Entries shown:
-- Opening Marker --

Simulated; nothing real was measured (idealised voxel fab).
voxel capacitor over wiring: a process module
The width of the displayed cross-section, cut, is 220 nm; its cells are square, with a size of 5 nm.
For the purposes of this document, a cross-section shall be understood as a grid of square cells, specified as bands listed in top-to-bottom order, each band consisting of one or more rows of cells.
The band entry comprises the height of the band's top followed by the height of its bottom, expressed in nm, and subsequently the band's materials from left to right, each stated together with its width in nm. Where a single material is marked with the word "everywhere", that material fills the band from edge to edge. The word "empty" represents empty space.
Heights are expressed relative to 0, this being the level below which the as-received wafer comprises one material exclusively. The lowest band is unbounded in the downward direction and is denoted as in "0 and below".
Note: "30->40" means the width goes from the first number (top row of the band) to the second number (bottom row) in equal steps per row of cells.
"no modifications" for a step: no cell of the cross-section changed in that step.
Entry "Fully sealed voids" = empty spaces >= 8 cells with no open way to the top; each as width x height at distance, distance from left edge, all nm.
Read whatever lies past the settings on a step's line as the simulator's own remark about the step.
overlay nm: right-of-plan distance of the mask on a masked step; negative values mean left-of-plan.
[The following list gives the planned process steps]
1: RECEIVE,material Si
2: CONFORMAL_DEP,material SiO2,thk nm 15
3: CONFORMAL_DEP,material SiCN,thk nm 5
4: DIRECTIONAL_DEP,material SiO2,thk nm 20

-- Closing Marker --

Assignment: Using the records above, repeat exactly the lines from the first one through the line with "The width of".

Exercise solution:
Simulated; nothing real was measured (idealised voxel fab).
voxel capacitor over wiring: a process module
The width of the displayed cross-section, cut, is 220 nm; its cells are square, with a size of 5 nm.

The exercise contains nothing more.